====

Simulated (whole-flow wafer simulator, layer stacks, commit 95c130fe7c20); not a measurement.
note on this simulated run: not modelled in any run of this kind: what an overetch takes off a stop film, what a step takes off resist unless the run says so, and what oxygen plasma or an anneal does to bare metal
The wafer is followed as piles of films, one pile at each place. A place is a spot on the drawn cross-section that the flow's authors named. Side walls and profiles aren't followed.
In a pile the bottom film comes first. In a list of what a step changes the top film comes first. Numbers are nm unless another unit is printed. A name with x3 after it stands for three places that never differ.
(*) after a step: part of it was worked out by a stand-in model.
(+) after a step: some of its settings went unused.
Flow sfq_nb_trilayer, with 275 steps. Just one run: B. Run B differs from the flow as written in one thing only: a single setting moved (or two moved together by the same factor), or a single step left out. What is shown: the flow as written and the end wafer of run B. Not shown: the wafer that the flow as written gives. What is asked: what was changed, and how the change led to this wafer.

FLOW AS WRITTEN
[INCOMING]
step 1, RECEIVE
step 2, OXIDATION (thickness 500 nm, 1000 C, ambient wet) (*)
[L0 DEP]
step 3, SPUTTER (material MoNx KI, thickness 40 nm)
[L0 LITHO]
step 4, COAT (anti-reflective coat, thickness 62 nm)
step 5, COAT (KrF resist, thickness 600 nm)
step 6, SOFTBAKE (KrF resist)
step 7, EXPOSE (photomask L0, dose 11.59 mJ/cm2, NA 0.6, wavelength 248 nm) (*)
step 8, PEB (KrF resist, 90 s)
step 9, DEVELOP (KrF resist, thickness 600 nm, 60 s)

====

[Task item] Only an exact transcription of all the entries will do.

[Problem solution]
Simulated (whole-flow wafer simulator, layer stacks, commit 95c130fe7c20); not a measurement.
note on this simulated run: not modelled in any run of this kind: what an overetch takes off a stop film, what a step takes off resist unless the run says so, and what oxygen plasma or an anneal does to bare metal
The wafer is followed as piles of films, one pile at each place. A place is a spot on the drawn cross-section that the flow's authors named. Side walls and profiles aren't followed.
In a pile the bottom film comes first. In a list of what a step changes the top film comes first. Numbers are nm unless another unit is printed. A name with x3 after it stands for three places that never differ.
(*) after a step: part of it was worked out by a stand-in model.
(+) after a step: some of its settings went unused.
Flow sfq_nb_trilayer, with 275 steps. Just one run: B. Run B differs from the flow as written in one thing only: a single setting moved (or two moved together by the same factor), or a single step left out. What is shown: the flow as written and the end wafer of run B. Not shown: the wafer that the flow as written gives. What is asked: what was changed, and how the change led to this wafer.

FLOW AS WRITTEN
[INCOMING]
step 1, RECEIVE
step 2, OXIDATION (thickness 500 nm, 1000 C, ambient wet) (*)
[L0 DEP]
step 3, SPUTTER (material MoNx KI, thickness 40 nm)
[L0 LITHO]
step 4, COAT (anti-reflective coat, thickness 62 nm)
step 5, COAT (KrF resist, thickness 600 nm)
step 6, SOFTBAKE (KrF resist)
step 7, EXPOSE (photomask L0, dose 11.59 mJ/cm2, NA 0.6, wavelength 248 nm) (*)
step 8, PEB (KrF resist, 90 s)
step 9, DEVELOP (KrF resist, thickness 600 nm, 60 s)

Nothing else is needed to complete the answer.